──────── Excerpted data
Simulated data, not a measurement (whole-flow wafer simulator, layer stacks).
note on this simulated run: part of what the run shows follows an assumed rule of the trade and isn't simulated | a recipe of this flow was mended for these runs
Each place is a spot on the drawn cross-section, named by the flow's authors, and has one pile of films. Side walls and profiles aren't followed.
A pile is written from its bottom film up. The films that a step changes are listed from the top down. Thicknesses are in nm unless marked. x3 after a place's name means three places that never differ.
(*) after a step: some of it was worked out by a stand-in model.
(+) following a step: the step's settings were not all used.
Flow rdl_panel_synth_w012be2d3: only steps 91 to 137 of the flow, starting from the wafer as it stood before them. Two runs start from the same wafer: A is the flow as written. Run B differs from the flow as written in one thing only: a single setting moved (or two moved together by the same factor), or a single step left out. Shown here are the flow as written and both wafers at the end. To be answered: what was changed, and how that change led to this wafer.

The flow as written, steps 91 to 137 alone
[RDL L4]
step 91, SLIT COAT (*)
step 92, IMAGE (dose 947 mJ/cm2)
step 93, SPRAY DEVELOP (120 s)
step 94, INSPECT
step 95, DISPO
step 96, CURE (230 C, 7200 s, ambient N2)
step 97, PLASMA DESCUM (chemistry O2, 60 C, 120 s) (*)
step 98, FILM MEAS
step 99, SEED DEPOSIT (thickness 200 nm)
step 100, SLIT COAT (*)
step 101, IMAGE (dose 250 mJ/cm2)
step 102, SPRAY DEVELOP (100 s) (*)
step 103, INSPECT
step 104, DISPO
────────────────

* Brief: Reproduce the material in full, keeping every line exactly as given.

* Task solution:
Simulated data, not a measurement (whole-flow wafer simulator, layer stacks).
note on this simulated run: part of what the run shows follows an assumed rule of the trade and isn't simulated | a recipe of this flow was mended for these runs
Each place is a spot on the drawn cross-section, named by the flow's authors, and has one pile of films. Side walls and profiles aren't followed.
A pile is written from its bottom film up. The films that a step changes are listed from the top down. Thicknesses are in nm unless marked. x3 after a place's name means three places that never differ.
(*) after a step: some of it was worked out by a stand-in model.
(+) following a step: the step's settings were not all used.
Flow rdl_panel_synth_w012be2d3: only steps 91 to 137 of the flow, starting from the wafer as it stood before them. Two runs start from the same wafer: A is the flow as written. Run B differs from the flow as written in one thing only: a single setting moved (or two moved together by the same factor), or a single step left out. Shown here are the flow as written and both wafers at the end. To be answered: what was changed, and how that change led to this wafer.

The flow as written, steps 91 to 137 alone
[RDL L4]
step 91, SLIT COAT (*)
step 92, IMAGE (dose 947 mJ/cm2)
step 93, SPRAY DEVELOP (120 s)
step 94, INSPECT
step 95, DISPO
step 96, CURE (230 C, 7200 s, ambient N2)
step 97, PLASMA DESCUM (chemistry O2, 60 C, 120 s) (*)
step 98, FILM MEAS
step 99, SEED DEPOSIT (thickness 200 nm)
step 100, SLIT COAT (*)
step 101, IMAGE (dose 250 mJ/cm2)
step 102, SPRAY DEVELOP (100 s) (*)
step 103, INSPECT
step 104, DISPO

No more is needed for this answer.